• **Action item**: What is needed is an exact copy of the lines in the listing below, from the one with "7. FILL_DEP: material SiO2, thk nm 5" up to and including the one with "18. DIRECTIONAL_DEP: material TiN, thk nm 5", with no other lines.

==*==

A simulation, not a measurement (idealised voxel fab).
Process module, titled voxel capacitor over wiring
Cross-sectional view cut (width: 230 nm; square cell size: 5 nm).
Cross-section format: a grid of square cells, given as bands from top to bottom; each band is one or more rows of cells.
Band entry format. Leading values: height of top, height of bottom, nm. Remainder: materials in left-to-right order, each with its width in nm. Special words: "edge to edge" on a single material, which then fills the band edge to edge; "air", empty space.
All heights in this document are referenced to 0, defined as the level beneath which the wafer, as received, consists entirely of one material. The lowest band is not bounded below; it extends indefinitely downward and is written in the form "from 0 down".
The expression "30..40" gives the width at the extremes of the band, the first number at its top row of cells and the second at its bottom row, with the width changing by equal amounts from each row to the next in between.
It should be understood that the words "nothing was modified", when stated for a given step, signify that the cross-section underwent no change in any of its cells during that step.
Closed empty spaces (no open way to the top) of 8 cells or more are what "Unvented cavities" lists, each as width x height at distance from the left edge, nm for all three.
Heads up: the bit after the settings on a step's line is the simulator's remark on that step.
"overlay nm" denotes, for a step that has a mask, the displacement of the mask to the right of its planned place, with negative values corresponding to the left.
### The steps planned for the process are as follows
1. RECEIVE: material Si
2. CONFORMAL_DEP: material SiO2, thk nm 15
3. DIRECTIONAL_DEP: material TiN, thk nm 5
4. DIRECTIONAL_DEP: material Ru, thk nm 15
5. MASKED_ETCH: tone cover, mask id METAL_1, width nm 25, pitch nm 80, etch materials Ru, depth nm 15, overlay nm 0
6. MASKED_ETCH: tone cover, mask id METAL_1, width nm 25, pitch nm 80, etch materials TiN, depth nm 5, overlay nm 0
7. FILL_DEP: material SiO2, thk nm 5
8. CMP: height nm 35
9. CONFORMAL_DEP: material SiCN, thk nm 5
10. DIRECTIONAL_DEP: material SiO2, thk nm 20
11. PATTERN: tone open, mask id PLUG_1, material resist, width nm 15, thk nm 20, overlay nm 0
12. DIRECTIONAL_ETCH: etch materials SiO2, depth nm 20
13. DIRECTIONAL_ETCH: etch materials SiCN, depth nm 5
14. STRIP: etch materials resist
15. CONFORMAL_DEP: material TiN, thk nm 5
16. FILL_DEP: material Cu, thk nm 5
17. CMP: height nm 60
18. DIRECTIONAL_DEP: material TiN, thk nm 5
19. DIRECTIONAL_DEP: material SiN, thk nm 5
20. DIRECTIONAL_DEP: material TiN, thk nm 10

==*==

• **Response box**:
7. FILL_DEP: material SiO2, thk nm 5
8. CMP: height nm 35
9. CONFORMAL_DEP: material SiCN, thk nm 5
10. DIRECTIONAL_DEP: material SiO2, thk nm 20
11. PATTERN: tone open, mask id PLUG_1, material resist, width nm 15, thk nm 20, overlay nm 0
12. DIRECTIONAL_ETCH: etch materials SiO2, depth nm 20
13. DIRECTIONAL_ETCH: etch materials SiCN, depth nm 5
14. STRIP: etch materials resist
15. CONFORMAL_DEP: material TiN, thk nm 5
16. FILL_DEP: material Cu, thk nm 5
17. CMP: height nm 60
18. DIRECTIONAL_DEP: material TiN, thk nm 5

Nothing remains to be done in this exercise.